**Assigned task:**
Exactly the lines from the start of the data below through the line containing "9,1.079,175,0.87,1.15,1.08,41,?,?,?" must be returned, and no others.

**Data for analysis:**

Segment Open

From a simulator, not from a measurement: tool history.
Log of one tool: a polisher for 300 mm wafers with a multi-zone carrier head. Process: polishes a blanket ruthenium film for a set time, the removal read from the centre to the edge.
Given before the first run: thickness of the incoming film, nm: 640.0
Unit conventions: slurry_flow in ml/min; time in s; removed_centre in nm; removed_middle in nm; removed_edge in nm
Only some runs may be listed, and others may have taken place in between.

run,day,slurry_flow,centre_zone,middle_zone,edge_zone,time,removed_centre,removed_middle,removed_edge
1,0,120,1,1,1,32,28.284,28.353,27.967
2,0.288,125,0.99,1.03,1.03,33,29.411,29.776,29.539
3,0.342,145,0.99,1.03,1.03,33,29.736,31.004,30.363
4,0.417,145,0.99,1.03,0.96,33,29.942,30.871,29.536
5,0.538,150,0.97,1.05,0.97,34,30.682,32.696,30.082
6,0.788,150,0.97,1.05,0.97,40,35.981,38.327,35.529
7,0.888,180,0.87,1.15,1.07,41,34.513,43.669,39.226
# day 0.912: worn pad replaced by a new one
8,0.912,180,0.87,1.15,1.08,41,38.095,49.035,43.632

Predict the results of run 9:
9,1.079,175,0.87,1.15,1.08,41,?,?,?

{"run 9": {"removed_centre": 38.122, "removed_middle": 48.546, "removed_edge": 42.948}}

Segment Closed

**Response:**
From a simulator, not from a measurement: tool history.
Log of one tool: a polisher for 300 mm wafers with a multi-zone carrier head. Process: polishes a blanket ruthenium film for a set time, the removal read from the centre to the edge.
Given before the first run: thickness of the incoming film, nm: 640.0
Unit conventions: slurry_flow in ml/min; time in s; removed_centre in nm; removed_middle in nm; removed_edge in nm
Only some runs may be listed, and others may have taken place in between.

run,day,slurry_flow,centre_zone,middle_zone,edge_zone,time,removed_centre,removed_middle,removed_edge
1,0,120,1,1,1,32,28.284,28.353,27.967
2,0.288,125,0.99,1.03,1.03,33,29.411,29.776,29.539
3,0.342,145,0.99,1.03,1.03,33,29.736,31.004,30.363
4,0.417,145,0.99,1.03,0.96,33,29.942,30.871,29.536
5,0.538,150,0.97,1.05,0.97,34,30.682,32.696,30.082
6,0.788,150,0.97,1.05,0.97,40,35.981,38.327,35.529
7,0.888,180,0.87,1.15,1.07,41,34.513,43.669,39.226
# day 0.912: worn pad replaced by a new one
8,0.912,180,0.87,1.15,1.08,41,38.095,49.035,43.632

Predict the results of run 9:
9,1.079,175,0.87,1.15,1.08,41,?,?,?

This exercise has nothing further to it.